**SOURCE DATA:**
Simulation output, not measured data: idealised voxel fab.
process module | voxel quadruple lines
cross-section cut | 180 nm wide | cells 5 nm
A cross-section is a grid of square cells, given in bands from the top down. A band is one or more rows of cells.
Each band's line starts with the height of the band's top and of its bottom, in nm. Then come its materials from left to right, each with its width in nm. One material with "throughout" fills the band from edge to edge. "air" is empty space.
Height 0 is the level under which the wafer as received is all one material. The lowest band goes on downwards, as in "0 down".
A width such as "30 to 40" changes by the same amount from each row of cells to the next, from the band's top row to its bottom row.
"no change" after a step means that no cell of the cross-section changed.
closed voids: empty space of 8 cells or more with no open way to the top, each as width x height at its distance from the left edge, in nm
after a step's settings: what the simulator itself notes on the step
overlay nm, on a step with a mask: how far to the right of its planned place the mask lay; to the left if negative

**ASSIGNMENT:**
A word-for-word restatement of the data above is required.

**SOLUTION:**
Simulation output, not measured data: idealised voxel fab.
process module | voxel quadruple lines
cross-section cut | 180 nm wide | cells 5 nm
A cross-section is a grid of square cells, given in bands from the top down. A band is one or more rows of cells.
Each band's line starts with the height of the band's top and of its bottom, in nm. Then come its materials from left to right, each with its width in nm. One material with "throughout" fills the band from edge to edge. "air" is empty space.
Height 0 is the level under which the wafer as received is all one material. The lowest band goes on downwards, as in "0 down".
A width such as "30 to 40" changes by the same amount from each row of cells to the next, from the band's top row to its bottom row.
"no change" after a step means that no cell of the cross-section changed.
closed voids: empty space of 8 cells or more with no open way to the top, each as width x height at its distance from the left edge, in nm
after a step's settings: what the simulator itself notes on the step
overlay nm, on a step with a mask: how far to the right of its planned place the mask lay; to the left if negative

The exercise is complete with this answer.